# [Work instruction]
Give again, exactly as written, each line of the material below starting at the line that contains "SEM image |" and ending at the line that contains "Your canvas: 32". Both ends count, and no other line does.

# [Dataset entries]
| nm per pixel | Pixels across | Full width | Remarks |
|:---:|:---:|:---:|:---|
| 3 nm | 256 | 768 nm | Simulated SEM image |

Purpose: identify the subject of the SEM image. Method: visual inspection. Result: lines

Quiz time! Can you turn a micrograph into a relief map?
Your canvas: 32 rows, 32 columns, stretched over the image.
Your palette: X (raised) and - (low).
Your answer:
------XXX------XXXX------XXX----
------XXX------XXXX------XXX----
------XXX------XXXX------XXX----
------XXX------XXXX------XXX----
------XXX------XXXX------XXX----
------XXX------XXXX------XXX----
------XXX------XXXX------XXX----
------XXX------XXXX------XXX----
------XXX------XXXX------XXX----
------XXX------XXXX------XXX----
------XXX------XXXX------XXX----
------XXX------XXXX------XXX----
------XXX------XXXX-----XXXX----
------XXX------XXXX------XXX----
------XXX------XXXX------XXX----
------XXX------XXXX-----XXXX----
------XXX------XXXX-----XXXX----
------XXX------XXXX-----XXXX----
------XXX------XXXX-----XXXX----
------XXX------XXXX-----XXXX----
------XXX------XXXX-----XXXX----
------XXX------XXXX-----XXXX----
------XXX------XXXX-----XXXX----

# [Task solution]
| 3 nm | 256 | 768 nm | Simulated SEM image |

Purpose: identify the subject of the SEM image. Method: visual inspection. Result: lines

Quiz time! Can you turn a micrograph into a relief map?
Your canvas: 32 rows, 32 columns, stretched over the image.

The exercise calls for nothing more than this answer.